[Opening Dataset entries section]

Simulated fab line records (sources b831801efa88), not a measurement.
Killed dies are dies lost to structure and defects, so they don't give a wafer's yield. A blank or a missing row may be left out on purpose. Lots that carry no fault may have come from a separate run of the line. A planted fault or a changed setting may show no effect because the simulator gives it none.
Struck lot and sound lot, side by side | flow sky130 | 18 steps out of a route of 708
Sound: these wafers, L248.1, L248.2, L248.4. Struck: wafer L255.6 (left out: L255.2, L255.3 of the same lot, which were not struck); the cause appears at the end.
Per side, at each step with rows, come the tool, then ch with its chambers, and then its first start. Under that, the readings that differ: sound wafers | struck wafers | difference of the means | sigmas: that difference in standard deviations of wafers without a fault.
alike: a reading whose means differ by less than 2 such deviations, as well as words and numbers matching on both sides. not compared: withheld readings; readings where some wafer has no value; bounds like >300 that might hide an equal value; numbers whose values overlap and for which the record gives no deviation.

[Closing Dataset entries section]

Work task: Only the lines from the beginning of the entries through the line bearing "Per side, at" should be returned, each exactly as written.

Your response:
Simulated fab line records (sources b831801efa88), not a measurement.
Killed dies are dies lost to structure and defects, so they don't give a wafer's yield. A blank or a missing row may be left out on purpose. Lots that carry no fault may have come from a separate run of the line. A planted fault or a changed setting may show no effect because the simulator gives it none.
Struck lot and sound lot, side by side | flow sky130 | 18 steps out of a route of 708
Sound: these wafers, L248.1, L248.2, L248.4. Struck: wafer L255.6 (left out: L255.2, L255.3 of the same lot, which were not struck); the cause appears at the end.
Per side, at each step with rows, come the tool, then ch with its chambers, and then its first start. Under that, the readings that differ: sound wafers | struck wafers | difference of the means | sigmas: that difference in standard deviations of wafers without a fault.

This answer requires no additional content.